Work task => Nothing but the lines from the one containing "These are the" through the one containing "4. DIRECTIONAL_DEP with", both included, should be given again, each exactly as written below.

Raw data =>
• • • •

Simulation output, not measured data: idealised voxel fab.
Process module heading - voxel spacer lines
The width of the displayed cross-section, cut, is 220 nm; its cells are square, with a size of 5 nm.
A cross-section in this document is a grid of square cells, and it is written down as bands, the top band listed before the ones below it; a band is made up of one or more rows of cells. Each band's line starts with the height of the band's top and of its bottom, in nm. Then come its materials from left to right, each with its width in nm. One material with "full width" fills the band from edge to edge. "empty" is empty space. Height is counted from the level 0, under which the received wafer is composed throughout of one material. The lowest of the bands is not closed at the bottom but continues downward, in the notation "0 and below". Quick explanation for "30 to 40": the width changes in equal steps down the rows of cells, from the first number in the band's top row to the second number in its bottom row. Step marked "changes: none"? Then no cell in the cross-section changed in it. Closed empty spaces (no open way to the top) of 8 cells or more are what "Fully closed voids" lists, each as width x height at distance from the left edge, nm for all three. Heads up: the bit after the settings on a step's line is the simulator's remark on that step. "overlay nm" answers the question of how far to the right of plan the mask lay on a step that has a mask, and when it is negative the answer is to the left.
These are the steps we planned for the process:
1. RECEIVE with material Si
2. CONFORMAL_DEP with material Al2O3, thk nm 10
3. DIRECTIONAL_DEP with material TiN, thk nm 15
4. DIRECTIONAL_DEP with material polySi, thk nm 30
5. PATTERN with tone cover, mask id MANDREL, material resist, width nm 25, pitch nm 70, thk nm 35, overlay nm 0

• • • •

Solution =>
These are the steps we planned for the process:
1. RECEIVE with material Si
2. CONFORMAL_DEP with material Al2O3, thk nm 10
3. DIRECTIONAL_DEP with material TiN, thk nm 15
4. DIRECTIONAL_DEP with material polySi, thk nm 30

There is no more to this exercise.